**********

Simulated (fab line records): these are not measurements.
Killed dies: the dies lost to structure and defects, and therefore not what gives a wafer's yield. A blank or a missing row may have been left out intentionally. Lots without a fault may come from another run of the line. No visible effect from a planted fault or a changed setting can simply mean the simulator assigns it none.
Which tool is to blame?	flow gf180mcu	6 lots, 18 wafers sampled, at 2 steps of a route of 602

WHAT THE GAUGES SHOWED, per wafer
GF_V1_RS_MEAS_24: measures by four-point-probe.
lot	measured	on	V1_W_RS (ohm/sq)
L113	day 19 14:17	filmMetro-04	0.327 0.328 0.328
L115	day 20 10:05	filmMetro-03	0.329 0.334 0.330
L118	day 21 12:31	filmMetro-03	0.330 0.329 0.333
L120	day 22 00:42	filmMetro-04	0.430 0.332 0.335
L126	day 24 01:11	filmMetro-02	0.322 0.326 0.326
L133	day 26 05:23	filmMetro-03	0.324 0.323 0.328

**********

*Brief*: Copy only the entries from the first line to the line with "Killed dies: the", each exactly as it appears.

*Task response*:
Simulated (fab line records): these are not measurements.
Killed dies: the dies lost to structure and defects, and therefore not what gives a wafer's yield. A blank or a missing row may have been left out intentionally. Lots without a fault may come from another run of the line. No visible effect from a planted fault or a changed setting can simply mean the simulator assigns it none.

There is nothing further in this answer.